__Supplied entries__:
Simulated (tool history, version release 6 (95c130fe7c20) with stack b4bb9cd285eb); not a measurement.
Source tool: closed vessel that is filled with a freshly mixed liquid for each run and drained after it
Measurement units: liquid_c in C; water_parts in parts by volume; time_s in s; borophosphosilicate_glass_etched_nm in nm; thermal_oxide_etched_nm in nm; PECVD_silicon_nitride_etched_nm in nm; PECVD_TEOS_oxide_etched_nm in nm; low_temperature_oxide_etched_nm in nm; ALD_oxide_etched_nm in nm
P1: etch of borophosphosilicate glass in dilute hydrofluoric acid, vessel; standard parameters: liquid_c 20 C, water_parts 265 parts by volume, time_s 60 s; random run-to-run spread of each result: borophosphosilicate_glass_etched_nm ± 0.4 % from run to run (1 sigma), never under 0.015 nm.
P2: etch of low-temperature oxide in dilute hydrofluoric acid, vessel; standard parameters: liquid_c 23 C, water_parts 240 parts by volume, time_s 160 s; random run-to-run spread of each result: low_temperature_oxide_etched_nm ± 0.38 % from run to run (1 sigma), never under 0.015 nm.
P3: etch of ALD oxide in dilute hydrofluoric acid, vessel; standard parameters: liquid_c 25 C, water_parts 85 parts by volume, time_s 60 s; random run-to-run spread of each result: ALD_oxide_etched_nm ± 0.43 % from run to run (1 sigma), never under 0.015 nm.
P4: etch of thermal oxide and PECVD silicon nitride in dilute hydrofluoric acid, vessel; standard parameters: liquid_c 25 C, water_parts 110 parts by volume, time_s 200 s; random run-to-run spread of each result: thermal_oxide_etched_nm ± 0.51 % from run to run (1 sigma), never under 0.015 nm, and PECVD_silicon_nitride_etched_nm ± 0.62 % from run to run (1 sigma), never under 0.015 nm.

__Activity__: Copy out only the lines of the records above from the one with "Source tool: closed" through the one with "P3: etch of", exactly as they stand, both included.

__Exercise solution__:
Source tool: closed vessel that is filled with a freshly mixed liquid for each run and drained after it
Measurement units: liquid_c in C; water_parts in parts by volume; time_s in s; borophosphosilicate_glass_etched_nm in nm; thermal_oxide_etched_nm in nm; PECVD_silicon_nitride_etched_nm in nm; PECVD_TEOS_oxide_etched_nm in nm; low_temperature_oxide_etched_nm in nm; ALD_oxide_etched_nm in nm
P1: etch of borophosphosilicate glass in dilute hydrofluoric acid, vessel; standard parameters: liquid_c 20 C, water_parts 265 parts by volume, time_s 60 s; random run-to-run spread of each result: borophosphosilicate_glass_etched_nm ± 0.4 % from run to run (1 sigma), never under 0.015 nm.
P2: etch of low-temperature oxide in dilute hydrofluoric acid, vessel; standard parameters: liquid_c 23 C, water_parts 240 parts by volume, time_s 160 s; random run-to-run spread of each result: low_temperature_oxide_etched_nm ± 0.38 % from run to run (1 sigma), never under 0.015 nm.
P3: etch of ALD oxide in dilute hydrofluoric acid, vessel; standard parameters: liquid_c 25 C, water_parts 85 parts by volume, time_s 60 s; random run-to-run spread of each result: ALD_oxide_etched_nm ± 0.43 % from run to run (1 sigma), never under 0.015 nm.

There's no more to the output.